**ACTIVITY:** Would you transcribe all of the entries that follow, word for word?

**GIVEN RECORDS:**
◇ ◇ ◇ ◇

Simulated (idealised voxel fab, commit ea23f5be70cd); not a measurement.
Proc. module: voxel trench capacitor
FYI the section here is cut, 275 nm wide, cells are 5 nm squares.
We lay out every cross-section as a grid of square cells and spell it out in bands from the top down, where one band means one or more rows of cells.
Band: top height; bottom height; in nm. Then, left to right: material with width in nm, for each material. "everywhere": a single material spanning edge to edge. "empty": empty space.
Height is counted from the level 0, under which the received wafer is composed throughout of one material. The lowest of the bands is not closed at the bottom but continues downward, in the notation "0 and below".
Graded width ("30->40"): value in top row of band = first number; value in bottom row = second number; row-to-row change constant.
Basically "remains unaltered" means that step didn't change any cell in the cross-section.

◇ ◇ ◇ ◇

**EXERCISE OUTPUT:**
Simulated (idealised voxel fab, commit ea23f5be70cd); not a measurement.
Proc. module: voxel trench capacitor
FYI the section here is cut, 275 nm wide, cells are 5 nm squares.
We lay out every cross-section as a grid of square cells and spell it out in bands from the top down, where one band means one or more rows of cells.
Band: top height; bottom height; in nm. Then, left to right: material with width in nm, for each material. "everywhere": a single material spanning edge to edge. "empty": empty space.
Height is counted from the level 0, under which the received wafer is composed throughout of one material. The lowest of the bands is not closed at the bottom but continues downward, in the notation "0 and below".
Graded width ("30->40"): value in top row of band = first number; value in bottom row = second number; row-to-row change constant.
Basically "remains unaltered" means that step didn't change any cell in the cross-section.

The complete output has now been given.